-- Work instruction --
Every line of the records below should be restated exactly.

START Provided information

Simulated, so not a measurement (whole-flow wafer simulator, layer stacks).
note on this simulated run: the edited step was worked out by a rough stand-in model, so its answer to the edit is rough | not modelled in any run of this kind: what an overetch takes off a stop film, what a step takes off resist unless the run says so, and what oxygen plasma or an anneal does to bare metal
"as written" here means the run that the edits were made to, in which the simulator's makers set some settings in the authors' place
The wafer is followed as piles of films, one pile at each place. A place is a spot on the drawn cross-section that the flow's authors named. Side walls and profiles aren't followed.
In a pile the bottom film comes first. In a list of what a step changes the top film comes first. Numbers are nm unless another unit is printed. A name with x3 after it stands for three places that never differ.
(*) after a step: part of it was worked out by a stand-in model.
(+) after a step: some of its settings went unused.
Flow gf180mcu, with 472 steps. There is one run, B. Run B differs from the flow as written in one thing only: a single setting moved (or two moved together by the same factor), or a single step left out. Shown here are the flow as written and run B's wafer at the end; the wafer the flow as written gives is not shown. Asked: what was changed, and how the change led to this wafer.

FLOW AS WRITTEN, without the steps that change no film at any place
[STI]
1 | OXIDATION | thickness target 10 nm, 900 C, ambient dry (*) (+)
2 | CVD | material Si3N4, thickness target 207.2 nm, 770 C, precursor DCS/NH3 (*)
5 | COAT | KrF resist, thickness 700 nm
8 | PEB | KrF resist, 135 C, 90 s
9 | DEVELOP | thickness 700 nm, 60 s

END Provided information

-- Written solution --
Simulated, so not a measurement (whole-flow wafer simulator, layer stacks).
note on this simulated run: the edited step was worked out by a rough stand-in model, so its answer to the edit is rough | not modelled in any run of this kind: what an overetch takes off a stop film, what a step takes off resist unless the run says so, and what oxygen plasma or an anneal does to bare metal
"as written" here means the run that the edits were made to, in which the simulator's makers set some settings in the authors' place
The wafer is followed as piles of films, one pile at each place. A place is a spot on the drawn cross-section that the flow's authors named. Side walls and profiles aren't followed.
In a pile the bottom film comes first. In a list of what a step changes the top film comes first. Numbers are nm unless another unit is printed. A name with x3 after it stands for three places that never differ.
(*) after a step: part of it was worked out by a stand-in model.
(+) after a step: some of its settings went unused.
Flow gf180mcu, with 472 steps. There is one run, B. Run B differs from the flow as written in one thing only: a single setting moved (or two moved together by the same factor), or a single step left out. Shown here are the flow as written and run B's wafer at the end; the wafer the flow as written gives is not shown. Asked: what was changed, and how the change led to this wafer.

FLOW AS WRITTEN, without the steps that change no film at any place
[STI]
1 | OXIDATION | thickness target 10 nm, 900 C, ambient dry (*) (+)
2 | CVD | material Si3N4, thickness target 207.2 nm, 770 C, precursor DCS/NH3 (*)
5 | COAT | KrF resist, thickness 700 nm
8 | PEB | KrF resist, 135 C, 90 s
9 | DEVELOP | thickness 700 nm, 60 s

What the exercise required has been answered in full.